Raw data
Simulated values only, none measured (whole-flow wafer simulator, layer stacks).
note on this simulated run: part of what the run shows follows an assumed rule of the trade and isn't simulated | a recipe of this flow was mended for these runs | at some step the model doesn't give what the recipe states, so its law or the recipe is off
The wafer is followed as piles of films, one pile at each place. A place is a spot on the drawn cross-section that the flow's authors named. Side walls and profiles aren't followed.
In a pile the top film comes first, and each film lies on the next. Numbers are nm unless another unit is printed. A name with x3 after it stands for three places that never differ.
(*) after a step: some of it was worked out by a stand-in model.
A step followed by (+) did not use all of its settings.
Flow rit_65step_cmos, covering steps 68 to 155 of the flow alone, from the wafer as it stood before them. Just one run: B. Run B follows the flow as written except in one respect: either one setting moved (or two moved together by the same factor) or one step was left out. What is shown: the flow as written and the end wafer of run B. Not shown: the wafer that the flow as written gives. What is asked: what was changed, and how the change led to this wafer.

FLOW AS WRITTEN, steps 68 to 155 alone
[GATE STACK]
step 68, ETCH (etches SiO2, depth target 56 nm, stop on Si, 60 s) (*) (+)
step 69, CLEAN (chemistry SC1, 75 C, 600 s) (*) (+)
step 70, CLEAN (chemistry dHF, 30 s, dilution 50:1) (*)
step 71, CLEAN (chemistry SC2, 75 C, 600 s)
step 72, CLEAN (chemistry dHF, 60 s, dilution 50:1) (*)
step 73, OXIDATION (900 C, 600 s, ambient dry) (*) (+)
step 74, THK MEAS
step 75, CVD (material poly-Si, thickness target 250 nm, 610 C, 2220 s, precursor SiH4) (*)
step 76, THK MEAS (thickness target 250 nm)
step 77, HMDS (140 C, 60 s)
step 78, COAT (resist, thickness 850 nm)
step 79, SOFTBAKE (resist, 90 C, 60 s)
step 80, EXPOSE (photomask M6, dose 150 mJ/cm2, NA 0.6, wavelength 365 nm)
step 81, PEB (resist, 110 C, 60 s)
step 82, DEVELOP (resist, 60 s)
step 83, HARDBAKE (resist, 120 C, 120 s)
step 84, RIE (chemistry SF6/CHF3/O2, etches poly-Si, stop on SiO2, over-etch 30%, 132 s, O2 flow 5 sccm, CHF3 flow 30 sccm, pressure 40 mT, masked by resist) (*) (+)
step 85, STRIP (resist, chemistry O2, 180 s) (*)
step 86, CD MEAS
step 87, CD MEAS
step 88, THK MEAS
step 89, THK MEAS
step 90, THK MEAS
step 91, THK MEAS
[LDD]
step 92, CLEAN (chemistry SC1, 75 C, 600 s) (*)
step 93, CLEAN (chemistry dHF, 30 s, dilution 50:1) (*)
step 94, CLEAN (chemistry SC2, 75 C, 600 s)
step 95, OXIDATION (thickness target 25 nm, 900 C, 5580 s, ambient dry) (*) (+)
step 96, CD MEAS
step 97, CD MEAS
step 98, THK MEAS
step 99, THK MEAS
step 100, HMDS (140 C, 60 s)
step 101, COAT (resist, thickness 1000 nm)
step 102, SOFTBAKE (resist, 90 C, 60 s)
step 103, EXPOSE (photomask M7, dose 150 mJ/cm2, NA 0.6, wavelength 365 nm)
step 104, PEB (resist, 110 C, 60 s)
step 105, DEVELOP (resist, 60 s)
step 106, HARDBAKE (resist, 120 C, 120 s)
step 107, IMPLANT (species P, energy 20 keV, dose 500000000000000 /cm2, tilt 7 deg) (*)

Assigned task
The answer is the records above restated word for word from their opening line through the line that holds "In a pile the", both included, and nothing else.

Response
Simulated values only, none measured (whole-flow wafer simulator, layer stacks).
note on this simulated run: part of what the run shows follows an assumed rule of the trade and isn't simulated | a recipe of this flow was mended for these runs | at some step the model doesn't give what the recipe states, so its law or the recipe is off
The wafer is followed as piles of films, one pile at each place. A place is a spot on the drawn cross-section that the flow's authors named. Side walls and profiles aren't followed.
In a pile the top film comes first, and each film lies on the next. Numbers are nm unless another unit is printed. A name with x3 after it stands for three places that never differ.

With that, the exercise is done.